### EXERCISE
Write out all of the entries, matching the original exactly.

### DATA LISTING
»»

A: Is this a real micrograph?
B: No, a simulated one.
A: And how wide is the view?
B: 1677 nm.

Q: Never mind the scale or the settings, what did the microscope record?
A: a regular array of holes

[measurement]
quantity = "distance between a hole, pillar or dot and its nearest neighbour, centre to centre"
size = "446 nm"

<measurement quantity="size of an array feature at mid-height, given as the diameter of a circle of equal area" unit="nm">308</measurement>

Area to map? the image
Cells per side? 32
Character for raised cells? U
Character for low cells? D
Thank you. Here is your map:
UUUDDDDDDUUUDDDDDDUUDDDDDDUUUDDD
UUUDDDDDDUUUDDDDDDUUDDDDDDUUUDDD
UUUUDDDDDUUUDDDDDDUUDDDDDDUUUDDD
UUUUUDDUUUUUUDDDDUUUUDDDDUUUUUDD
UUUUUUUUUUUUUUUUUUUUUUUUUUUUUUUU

««

### YOUR SOLUTION
A: Is this a real micrograph?
B: No, a simulated one.
A: And how wide is the view?
B: 1677 nm.

Q: Never mind the scale or the settings, what did the microscope record?
A: a regular array of holes

[measurement]
quantity = "distance between a hole, pillar or dot and its nearest neighbour, centre to centre"
size = "446 nm"

<measurement quantity="size of an array feature at mid-height, given as the diameter of a circle of equal area" unit="nm">308</measurement>

Area to map? the image
Cells per side? 32
Character for raised cells? U
Character for low cells? D
Thank you. Here is your map:
UUUDDDDDDUUUDDDDDDUUDDDDDDUUUDDD
UUUDDDDDDUUUDDDDDDUUDDDDDDUUUDDD
UUUUDDDDDUUUDDDDDDUUDDDDDDUUUDDD
UUUUUDDUUUUUUDDDDUUUUDDDDUUUUUDD
UUUUUUUUUUUUUUUUUUUUUUUUUUUUUUUU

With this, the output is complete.